[Start of section]

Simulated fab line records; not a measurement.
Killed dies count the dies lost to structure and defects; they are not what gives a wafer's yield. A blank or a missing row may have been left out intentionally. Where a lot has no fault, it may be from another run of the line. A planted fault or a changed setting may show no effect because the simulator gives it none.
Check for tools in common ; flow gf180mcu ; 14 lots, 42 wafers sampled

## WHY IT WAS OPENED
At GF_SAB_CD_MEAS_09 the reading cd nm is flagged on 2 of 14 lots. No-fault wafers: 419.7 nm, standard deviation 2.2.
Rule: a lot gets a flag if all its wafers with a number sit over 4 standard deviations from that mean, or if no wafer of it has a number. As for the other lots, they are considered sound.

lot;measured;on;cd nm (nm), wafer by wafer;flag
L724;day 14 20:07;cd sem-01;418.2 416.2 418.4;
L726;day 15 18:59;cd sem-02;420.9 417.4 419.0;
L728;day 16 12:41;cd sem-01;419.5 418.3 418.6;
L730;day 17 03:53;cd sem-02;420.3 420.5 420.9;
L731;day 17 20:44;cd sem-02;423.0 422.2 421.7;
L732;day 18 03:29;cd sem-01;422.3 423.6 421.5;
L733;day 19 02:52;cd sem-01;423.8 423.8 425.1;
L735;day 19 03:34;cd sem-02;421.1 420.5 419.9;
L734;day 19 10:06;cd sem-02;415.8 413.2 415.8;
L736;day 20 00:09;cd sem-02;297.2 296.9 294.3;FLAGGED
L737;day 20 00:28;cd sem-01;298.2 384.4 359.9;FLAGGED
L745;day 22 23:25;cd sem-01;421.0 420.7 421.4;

[End of section]

• Work task: From the listing above, output exactly the run of lines that starts with the line containing "L732;day 18 03:29;cd" and ends with the line containing "L737;day 20 00:28;cd".

• Response:
L732;day 18 03:29;cd sem-01;422.3 423.6 421.5;
L733;day 19 02:52;cd sem-01;423.8 423.8 425.1;
L735;day 19 03:34;cd sem-02;421.1 420.5 419.9;
L734;day 19 10:06;cd sem-02;415.8 413.2 415.8;
L736;day 20 00:09;cd sem-02;297.2 296.9 294.3;FLAGGED
L737;day 20 00:28;cd sem-01;298.2 384.4 359.9;FLAGGED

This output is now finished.